Repeat exactly, and only, the lines of the entries below from the one with "run,hour,heater temperature setpoint" through the one with "C,48.4,618.15,808,390,102,?", both ends included.

+++ Data to examine

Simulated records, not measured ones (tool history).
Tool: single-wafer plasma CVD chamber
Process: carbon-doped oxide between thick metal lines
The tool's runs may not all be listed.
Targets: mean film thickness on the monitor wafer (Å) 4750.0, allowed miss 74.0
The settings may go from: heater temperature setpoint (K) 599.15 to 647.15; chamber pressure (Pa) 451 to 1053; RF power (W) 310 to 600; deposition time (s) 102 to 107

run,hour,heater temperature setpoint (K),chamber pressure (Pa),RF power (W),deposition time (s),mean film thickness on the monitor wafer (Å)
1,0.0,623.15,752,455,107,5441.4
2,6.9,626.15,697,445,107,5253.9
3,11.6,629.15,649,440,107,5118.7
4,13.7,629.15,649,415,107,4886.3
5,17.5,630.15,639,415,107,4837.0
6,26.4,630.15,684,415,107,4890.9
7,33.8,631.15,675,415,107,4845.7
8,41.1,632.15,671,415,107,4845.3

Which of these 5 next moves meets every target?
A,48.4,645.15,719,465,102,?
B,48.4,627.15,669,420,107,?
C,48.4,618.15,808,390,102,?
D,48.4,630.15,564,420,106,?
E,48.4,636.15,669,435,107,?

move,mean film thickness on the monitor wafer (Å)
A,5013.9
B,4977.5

++++++

_Result_
run,hour,heater temperature setpoint (K),chamber pressure (Pa),RF power (W),deposition time (s),mean film thickness on the monitor wafer (Å)
1,0.0,623.15,752,455,107,5441.4
2,6.9,626.15,697,445,107,5253.9
3,11.6,629.15,649,440,107,5118.7
4,13.7,629.15,649,415,107,4886.3
5,17.5,630.15,639,415,107,4837.0
6,26.4,630.15,684,415,107,4890.9
7,33.8,631.15,675,415,107,4845.7
8,41.1,632.15,671,415,107,4845.3

Which of these 5 next moves meets every target?
A,48.4,645.15,719,465,102,?
B,48.4,627.15,669,420,107,?
C,48.4,618.15,808,390,102,?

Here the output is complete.